[Work task] Up to and including the line with "4,19.0,305,2.9,106,31,762,136.7,432.0,4460.0", please reproduce the lines below exactly, beginning with the first.

[Provided data]
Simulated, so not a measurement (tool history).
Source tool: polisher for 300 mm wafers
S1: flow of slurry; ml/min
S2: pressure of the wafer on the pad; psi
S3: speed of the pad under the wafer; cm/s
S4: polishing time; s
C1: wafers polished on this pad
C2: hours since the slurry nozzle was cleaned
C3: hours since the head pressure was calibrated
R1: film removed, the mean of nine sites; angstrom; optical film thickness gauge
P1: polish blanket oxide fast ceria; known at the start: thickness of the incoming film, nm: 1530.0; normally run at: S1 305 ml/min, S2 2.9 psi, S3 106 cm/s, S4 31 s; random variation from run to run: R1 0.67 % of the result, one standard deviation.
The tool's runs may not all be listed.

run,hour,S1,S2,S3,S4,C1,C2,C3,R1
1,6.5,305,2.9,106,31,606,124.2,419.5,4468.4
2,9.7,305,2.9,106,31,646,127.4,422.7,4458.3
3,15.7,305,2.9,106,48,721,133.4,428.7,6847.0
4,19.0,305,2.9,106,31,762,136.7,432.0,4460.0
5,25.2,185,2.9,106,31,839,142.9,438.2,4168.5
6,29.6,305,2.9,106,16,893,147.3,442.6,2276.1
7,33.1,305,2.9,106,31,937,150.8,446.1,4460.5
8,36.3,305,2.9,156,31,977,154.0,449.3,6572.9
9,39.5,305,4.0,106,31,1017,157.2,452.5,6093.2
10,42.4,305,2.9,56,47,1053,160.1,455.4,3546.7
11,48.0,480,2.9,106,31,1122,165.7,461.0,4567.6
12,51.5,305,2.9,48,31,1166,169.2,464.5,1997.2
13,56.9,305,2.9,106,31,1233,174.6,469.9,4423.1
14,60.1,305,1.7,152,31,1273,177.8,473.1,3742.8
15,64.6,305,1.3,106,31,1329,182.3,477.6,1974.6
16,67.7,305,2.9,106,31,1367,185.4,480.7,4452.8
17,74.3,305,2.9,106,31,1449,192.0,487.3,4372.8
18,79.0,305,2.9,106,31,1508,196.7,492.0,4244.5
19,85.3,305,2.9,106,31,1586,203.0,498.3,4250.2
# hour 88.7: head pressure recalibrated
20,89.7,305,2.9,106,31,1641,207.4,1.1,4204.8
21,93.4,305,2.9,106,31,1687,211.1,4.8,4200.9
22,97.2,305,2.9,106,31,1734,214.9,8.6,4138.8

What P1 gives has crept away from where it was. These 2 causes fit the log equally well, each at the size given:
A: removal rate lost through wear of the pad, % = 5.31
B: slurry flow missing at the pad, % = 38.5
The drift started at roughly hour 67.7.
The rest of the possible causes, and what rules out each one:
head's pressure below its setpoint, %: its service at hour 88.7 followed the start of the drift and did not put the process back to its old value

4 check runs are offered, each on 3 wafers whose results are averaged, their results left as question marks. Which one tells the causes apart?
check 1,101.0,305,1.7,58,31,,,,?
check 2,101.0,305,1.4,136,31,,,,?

[Response box]
Simulated, so not a measurement (tool history).
Source tool: polisher for 300 mm wafers
S1: flow of slurry; ml/min
S2: pressure of the wafer on the pad; psi
S3: speed of the pad under the wafer; cm/s
S4: polishing time; s
C1: wafers polished on this pad
C2: hours since the slurry nozzle was cleaned
C3: hours since the head pressure was calibrated
R1: film removed, the mean of nine sites; angstrom; optical film thickness gauge
P1: polish blanket oxide fast ceria; known at the start: thickness of the incoming film, nm: 1530.0; normally run at: S1 305 ml/min, S2 2.9 psi, S3 106 cm/s, S4 31 s; random variation from run to run: R1 0.67 % of the result, one standard deviation.
The tool's runs may not all be listed.

run,hour,S1,S2,S3,S4,C1,C2,C3,R1
1,6.5,305,2.9,106,31,606,124.2,419.5,4468.4
2,9.7,305,2.9,106,31,646,127.4,422.7,4458.3
3,15.7,305,2.9,106,48,721,133.4,428.7,6847.0
4,19.0,305,2.9,106,31,762,136.7,432.0,4460.0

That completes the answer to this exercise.